'''

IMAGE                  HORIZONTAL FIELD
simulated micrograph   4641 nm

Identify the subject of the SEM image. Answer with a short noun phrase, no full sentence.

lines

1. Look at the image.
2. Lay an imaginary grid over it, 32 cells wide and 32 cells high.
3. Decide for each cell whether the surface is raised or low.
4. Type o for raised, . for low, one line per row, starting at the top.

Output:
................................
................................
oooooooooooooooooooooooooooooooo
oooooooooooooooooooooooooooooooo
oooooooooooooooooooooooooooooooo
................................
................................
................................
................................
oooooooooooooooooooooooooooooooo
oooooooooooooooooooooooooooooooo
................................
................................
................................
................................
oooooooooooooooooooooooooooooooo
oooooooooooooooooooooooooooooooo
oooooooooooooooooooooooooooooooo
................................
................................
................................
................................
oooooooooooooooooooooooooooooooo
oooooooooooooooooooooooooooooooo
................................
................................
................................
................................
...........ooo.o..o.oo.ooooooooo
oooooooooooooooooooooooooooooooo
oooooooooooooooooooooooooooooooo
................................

'''

Your task is to transcribe, with no changes, only the lines of the listing above that lie between the line holding "Identify the subject" and the line holding "3. Decide for", inclusive.

◆ Expected answer ◆
Identify the subject of the SEM image. Answer with a short noun phrase, no full sentence.

lines

1. Look at the image.
2. Lay an imaginary grid over it, 32 cells wide and 32 cells high.
3. Decide for each cell whether the surface is raised or low.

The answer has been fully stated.